* Data for analysis
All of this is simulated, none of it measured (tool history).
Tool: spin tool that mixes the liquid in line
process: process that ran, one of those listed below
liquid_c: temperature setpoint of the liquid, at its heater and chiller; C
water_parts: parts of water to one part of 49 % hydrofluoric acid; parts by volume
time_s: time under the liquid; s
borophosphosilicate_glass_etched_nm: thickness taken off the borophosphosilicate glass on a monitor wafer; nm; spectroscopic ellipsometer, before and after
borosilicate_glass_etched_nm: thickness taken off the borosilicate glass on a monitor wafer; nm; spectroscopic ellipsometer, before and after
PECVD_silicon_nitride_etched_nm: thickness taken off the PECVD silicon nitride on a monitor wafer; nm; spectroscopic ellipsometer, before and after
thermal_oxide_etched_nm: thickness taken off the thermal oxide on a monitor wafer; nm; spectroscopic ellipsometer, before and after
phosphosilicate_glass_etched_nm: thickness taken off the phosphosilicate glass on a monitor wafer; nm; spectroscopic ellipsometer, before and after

* Assignment
Everything from the first line of the records above through the line containing "time_s: time under the liquid; s" should be restated word for word; leave out all other lines.

* Your response
All of this is simulated, none of it measured (tool history).
Tool: spin tool that mixes the liquid in line
process: process that ran, one of those listed below
liquid_c: temperature setpoint of the liquid, at its heater and chiller; C
water_parts: parts of water to one part of 49 % hydrofluoric acid; parts by volume
time_s: time under the liquid; s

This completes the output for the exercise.